*** ENTRIES SUPPLIED

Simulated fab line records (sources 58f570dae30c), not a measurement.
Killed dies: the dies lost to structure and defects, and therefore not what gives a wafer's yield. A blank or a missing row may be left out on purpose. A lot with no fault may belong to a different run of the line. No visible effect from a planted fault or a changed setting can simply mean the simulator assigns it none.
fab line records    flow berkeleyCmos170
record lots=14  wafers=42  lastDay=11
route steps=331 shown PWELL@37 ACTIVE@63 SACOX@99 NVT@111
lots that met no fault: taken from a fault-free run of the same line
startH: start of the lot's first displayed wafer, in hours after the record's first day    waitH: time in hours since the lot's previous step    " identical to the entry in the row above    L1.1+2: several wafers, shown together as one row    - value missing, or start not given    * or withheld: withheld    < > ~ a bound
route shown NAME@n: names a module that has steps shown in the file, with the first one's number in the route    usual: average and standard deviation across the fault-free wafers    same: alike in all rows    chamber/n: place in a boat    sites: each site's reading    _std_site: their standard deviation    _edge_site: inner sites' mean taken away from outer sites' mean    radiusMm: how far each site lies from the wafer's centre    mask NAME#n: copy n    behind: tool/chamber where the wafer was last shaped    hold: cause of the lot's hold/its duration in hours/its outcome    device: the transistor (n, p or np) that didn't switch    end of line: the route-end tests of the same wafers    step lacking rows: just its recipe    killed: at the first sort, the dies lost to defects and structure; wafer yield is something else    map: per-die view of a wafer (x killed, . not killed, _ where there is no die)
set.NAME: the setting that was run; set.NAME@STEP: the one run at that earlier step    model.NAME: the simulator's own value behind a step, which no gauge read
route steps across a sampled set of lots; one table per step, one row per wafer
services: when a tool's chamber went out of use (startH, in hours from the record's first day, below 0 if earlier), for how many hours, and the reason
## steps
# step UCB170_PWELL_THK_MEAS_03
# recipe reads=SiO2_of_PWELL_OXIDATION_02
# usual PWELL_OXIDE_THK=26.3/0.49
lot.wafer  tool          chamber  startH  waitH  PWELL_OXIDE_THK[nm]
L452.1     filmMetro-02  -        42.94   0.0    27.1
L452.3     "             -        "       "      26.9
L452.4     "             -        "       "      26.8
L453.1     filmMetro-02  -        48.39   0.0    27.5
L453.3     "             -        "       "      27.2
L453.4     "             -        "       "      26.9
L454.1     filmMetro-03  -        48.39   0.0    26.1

******

## EXERCISE
For the lines above, output exactly those from the line containing "services: when a" through the line containing "# usual PWELL_OXIDE_THK=26.3/0.49", and skip the others.

## RESPONSE AREA
services: when a tool's chamber went out of use (startH, in hours from the record's first day, below 0 if earlier), for how many hours, and the reason
## steps
# step UCB170_PWELL_THK_MEAS_03
# recipe reads=SiO2_of_PWELL_OXIDATION_02
# usual PWELL_OXIDE_THK=26.3/0.49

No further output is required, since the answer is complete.